» Work instruction
Every single entry should be printed exactly.

────────────────────────────────────────
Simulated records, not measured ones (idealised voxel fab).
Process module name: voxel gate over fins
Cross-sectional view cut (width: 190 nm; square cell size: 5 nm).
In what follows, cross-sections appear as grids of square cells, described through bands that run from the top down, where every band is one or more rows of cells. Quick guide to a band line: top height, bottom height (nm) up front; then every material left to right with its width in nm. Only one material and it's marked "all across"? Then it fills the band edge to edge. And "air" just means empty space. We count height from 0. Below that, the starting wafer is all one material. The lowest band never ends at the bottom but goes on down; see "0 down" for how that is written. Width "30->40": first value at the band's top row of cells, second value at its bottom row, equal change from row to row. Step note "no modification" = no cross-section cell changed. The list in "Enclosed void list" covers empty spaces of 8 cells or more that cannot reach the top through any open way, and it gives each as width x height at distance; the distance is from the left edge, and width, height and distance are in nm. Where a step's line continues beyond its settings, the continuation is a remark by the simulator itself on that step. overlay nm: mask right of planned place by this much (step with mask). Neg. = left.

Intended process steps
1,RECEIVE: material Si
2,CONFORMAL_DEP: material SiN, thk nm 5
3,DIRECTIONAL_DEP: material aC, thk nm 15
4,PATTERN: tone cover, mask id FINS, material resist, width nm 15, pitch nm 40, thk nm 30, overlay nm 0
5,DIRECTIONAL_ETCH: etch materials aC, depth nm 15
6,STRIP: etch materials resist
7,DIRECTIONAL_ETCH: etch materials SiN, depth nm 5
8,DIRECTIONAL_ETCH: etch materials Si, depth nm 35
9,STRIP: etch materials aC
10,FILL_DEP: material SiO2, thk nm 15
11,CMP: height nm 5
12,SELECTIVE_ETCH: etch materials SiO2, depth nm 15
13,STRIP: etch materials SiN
────────────────────────────────────────

» Answer space
Simulated records, not measured ones (idealised voxel fab).
Process module name: voxel gate over fins
Cross-sectional view cut (width: 190 nm; square cell size: 5 nm).
In what follows, cross-sections appear as grids of square cells, described through bands that run from the top down, where every band is one or more rows of cells. Quick guide to a band line: top height, bottom height (nm) up front; then every material left to right with its width in nm. Only one material and it's marked "all across"? Then it fills the band edge to edge. And "air" just means empty space. We count height from 0. Below that, the starting wafer is all one material. The lowest band never ends at the bottom but goes on down; see "0 down" for how that is written. Width "30->40": first value at the band's top row of cells, second value at its bottom row, equal change from row to row. Step note "no modification" = no cross-section cell changed. The list in "Enclosed void list" covers empty spaces of 8 cells or more that cannot reach the top through any open way, and it gives each as width x height at distance; the distance is from the left edge, and width, height and distance are in nm. Where a step's line continues beyond its settings, the continuation is a remark by the simulator itself on that step. overlay nm: mask right of planned place by this much (step with mask). Neg. = left.

Intended process steps
1,RECEIVE: material Si
2,CONFORMAL_DEP: material SiN, thk nm 5
3,DIRECTIONAL_DEP: material aC, thk nm 15
4,PATTERN: tone cover, mask id FINS, material resist, width nm 15, pitch nm 40, thk nm 30, overlay nm 0
5,DIRECTIONAL_ETCH: etch materials aC, depth nm 15
6,STRIP: etch materials resist
7,DIRECTIONAL_ETCH: etch materials SiN, depth nm 5
8,DIRECTIONAL_ETCH: etch materials Si, depth nm 35
9,STRIP: etch materials aC
10,FILL_DEP: material SiO2, thk nm 15
11,CMP: height nm 5
12,SELECTIVE_ETCH: etch materials SiO2, depth nm 15
13,STRIP: etch materials SiN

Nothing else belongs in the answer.